Dataset content:
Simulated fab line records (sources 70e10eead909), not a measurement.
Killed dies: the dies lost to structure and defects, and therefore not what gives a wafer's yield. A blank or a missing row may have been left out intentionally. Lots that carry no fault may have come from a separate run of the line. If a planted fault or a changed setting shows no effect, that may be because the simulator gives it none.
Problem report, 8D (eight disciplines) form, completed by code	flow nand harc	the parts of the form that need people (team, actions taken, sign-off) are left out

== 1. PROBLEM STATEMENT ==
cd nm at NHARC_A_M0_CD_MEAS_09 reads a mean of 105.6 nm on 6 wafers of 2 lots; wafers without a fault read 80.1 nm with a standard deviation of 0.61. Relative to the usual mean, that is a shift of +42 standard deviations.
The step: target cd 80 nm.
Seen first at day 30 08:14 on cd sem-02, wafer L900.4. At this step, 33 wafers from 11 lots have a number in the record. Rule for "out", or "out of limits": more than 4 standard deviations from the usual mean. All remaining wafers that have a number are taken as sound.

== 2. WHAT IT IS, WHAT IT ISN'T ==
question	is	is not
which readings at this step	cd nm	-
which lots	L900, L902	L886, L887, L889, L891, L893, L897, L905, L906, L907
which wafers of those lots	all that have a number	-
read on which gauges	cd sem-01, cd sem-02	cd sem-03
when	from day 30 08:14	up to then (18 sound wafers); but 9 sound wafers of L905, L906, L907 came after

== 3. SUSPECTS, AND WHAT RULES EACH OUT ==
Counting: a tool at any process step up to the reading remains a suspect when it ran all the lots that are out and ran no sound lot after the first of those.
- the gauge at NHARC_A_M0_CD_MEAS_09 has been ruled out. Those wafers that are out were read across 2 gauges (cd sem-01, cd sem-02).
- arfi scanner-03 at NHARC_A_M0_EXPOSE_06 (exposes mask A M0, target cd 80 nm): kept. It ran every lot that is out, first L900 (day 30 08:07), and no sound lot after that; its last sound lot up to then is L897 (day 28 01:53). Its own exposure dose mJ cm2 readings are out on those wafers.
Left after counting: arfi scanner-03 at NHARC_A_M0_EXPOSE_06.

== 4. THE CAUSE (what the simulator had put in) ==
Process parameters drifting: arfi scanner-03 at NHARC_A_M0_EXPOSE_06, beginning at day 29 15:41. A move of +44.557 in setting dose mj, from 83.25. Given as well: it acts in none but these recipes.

Requirement: Your task is to reproduce the entries exactly, starting at the first line and ending with the line containing "- the gauge".

Answer area:
Simulated fab line records (sources 70e10eead909), not a measurement.
Killed dies: the dies lost to structure and defects, and therefore not what gives a wafer's yield. A blank or a missing row may have been left out intentionally. Lots that carry no fault may have come from a separate run of the line. If a planted fault or a changed setting shows no effect, that may be because the simulator gives it none.
Problem report, 8D (eight disciplines) form, completed by code	flow nand harc	the parts of the form that need people (team, actions taken, sign-off) are left out

== 1. PROBLEM STATEMENT ==
cd nm at NHARC_A_M0_CD_MEAS_09 reads a mean of 105.6 nm on 6 wafers of 2 lots; wafers without a fault read 80.1 nm with a standard deviation of 0.61. Relative to the usual mean, that is a shift of +42 standard deviations.
The step: target cd 80 nm.
Seen first at day 30 08:14 on cd sem-02, wafer L900.4. At this step, 33 wafers from 11 lots have a number in the record. Rule for "out", or "out of limits": more than 4 standard deviations from the usual mean. All remaining wafers that have a number are taken as sound.

== 2. WHAT IT IS, WHAT IT ISN'T ==
question	is	is not
which readings at this step	cd nm	-
which lots	L900, L902	L886, L887, L889, L891, L893, L897, L905, L906, L907
which wafers of those lots	all that have a number	-
read on which gauges	cd sem-01, cd sem-02	cd sem-03
when	from day 30 08:14	up to then (18 sound wafers); but 9 sound wafers of L905, L906, L907 came after

== 3. SUSPECTS, AND WHAT RULES EACH OUT ==
Counting: a tool at any process step up to the reading remains a suspect when it ran all the lots that are out and ran no sound lot after the first of those.
- the gauge at NHARC_A_M0_CD_MEAS_09 has been ruled out. Those wafers that are out were read across 2 gauges (cd sem-01, cd sem-02).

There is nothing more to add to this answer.